### ENTRIES SUPPLIED
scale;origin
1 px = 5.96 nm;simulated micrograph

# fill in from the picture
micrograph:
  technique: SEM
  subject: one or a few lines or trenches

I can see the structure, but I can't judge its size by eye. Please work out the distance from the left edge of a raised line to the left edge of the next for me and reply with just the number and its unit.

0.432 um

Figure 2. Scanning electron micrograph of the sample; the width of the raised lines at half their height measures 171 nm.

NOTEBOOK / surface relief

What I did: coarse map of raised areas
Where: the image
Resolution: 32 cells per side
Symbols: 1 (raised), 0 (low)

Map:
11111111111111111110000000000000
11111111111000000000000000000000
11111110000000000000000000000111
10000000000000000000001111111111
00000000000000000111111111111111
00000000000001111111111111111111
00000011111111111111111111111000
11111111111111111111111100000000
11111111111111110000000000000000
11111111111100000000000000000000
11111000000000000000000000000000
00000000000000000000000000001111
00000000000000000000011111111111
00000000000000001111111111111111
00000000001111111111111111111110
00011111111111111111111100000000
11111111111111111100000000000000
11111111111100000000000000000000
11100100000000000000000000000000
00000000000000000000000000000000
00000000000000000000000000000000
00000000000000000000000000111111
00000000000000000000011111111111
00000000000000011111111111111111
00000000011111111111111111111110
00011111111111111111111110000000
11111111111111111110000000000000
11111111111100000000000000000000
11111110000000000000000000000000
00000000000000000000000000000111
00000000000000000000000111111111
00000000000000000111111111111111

### WORK ORDER
Please return only the lines above, starting at the line that has "00000000001111111111111111111110" and ending at the line that has "00000000000000000000000111111111", keeping both and leaving each one unchanged.

### EXERCISE RESULT
00000000001111111111111111111110
00011111111111111111111100000000
11111111111111111100000000000000
11111111111100000000000000000000
11100100000000000000000000000000
00000000000000000000000000000000
00000000000000000000000000000000
00000000000000000000000000111111
00000000000000000000011111111111
00000000000000011111111111111111
00000000011111111111111111111110
00011111111111111111111110000000
11111111111111111110000000000000
11111111111100000000000000000000
11111110000000000000000000000000
00000000000000000000000000000111
00000000000000000000000111111111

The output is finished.